## [Requirement]
When the line containing "Tool kind: polisher" appears in the data below, begin copying there and stop only after the line containing "S3: speed of".

══════════════════════════════
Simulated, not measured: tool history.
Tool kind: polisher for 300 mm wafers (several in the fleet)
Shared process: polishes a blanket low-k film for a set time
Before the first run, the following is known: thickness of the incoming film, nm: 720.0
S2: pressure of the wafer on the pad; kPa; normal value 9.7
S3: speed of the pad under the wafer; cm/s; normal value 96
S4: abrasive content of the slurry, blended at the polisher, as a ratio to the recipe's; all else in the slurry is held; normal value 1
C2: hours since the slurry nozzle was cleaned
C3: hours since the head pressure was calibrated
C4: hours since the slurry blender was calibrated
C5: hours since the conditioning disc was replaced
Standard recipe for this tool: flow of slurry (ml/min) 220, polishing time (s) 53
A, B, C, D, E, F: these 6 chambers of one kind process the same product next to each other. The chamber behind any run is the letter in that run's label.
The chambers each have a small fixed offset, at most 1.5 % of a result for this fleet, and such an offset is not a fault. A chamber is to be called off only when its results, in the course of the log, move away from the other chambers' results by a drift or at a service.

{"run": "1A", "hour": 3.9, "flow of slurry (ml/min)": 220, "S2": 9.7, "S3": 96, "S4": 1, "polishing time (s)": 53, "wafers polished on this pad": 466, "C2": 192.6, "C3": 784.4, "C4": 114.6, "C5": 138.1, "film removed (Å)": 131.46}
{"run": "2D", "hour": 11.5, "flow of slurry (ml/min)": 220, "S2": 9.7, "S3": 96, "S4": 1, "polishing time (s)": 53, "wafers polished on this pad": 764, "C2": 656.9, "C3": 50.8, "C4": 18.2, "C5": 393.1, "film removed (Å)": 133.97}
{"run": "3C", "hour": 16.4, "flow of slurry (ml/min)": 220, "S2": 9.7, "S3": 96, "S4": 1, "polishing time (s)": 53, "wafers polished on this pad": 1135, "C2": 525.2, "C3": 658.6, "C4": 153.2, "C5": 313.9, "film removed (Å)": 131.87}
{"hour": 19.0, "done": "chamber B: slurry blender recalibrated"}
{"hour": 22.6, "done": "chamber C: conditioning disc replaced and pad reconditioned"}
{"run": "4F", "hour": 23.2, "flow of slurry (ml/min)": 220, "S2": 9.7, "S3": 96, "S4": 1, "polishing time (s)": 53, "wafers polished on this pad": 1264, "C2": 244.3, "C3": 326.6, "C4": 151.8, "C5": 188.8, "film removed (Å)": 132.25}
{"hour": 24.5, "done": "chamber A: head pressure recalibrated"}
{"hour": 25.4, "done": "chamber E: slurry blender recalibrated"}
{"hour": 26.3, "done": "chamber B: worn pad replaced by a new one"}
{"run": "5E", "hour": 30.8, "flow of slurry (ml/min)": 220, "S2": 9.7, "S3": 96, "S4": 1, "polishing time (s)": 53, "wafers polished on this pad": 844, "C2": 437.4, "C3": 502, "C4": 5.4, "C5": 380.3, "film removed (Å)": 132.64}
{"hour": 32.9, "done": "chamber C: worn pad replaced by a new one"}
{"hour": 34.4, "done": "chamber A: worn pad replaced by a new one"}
══════════════════════════════

## [Reply]
Tool kind: polisher for 300 mm wafers (several in the fleet)
Shared process: polishes a blanket low-k film for a set time
Before the first run, the following is known: thickness of the incoming film, nm: 720.0
S2: pressure of the wafer on the pad; kPa; normal value 9.7
S3: speed of the pad under the wafer; cm/s; normal value 96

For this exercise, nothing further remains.